* [Supplied entries]
┌────────
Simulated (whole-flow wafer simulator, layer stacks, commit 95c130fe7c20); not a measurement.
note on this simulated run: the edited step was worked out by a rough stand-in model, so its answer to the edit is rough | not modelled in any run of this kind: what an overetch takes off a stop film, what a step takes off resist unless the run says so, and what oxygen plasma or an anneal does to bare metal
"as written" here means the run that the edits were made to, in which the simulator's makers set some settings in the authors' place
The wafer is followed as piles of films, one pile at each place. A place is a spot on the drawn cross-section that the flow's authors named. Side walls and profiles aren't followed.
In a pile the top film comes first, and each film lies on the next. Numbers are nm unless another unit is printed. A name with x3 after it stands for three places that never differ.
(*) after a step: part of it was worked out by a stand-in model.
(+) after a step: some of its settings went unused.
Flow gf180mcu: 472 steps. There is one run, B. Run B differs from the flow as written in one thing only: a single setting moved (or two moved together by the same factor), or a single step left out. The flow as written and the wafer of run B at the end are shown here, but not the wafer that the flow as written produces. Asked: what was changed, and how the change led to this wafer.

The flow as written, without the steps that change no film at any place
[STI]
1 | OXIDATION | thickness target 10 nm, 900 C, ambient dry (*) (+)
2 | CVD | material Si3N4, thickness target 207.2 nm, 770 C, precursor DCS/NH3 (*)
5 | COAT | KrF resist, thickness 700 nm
└────────

* [Work task]
The reply should hold only the lines from the top of the records through the line that has "(+) after a", each one exact.

* [Written answer]
Simulated (whole-flow wafer simulator, layer stacks, commit 95c130fe7c20); not a measurement.
note on this simulated run: the edited step was worked out by a rough stand-in model, so its answer to the edit is rough | not modelled in any run of this kind: what an overetch takes off a stop film, what a step takes off resist unless the run says so, and what oxygen plasma or an anneal does to bare metal
"as written" here means the run that the edits were made to, in which the simulator's makers set some settings in the authors' place
The wafer is followed as piles of films, one pile at each place. A place is a spot on the drawn cross-section that the flow's authors named. Side walls and profiles aren't followed.
In a pile the top film comes first, and each film lies on the next. Numbers are nm unless another unit is printed. A name with x3 after it stands for three places that never differ.
(*) after a step: part of it was worked out by a stand-in model.
(+) after a step: some of its settings went unused.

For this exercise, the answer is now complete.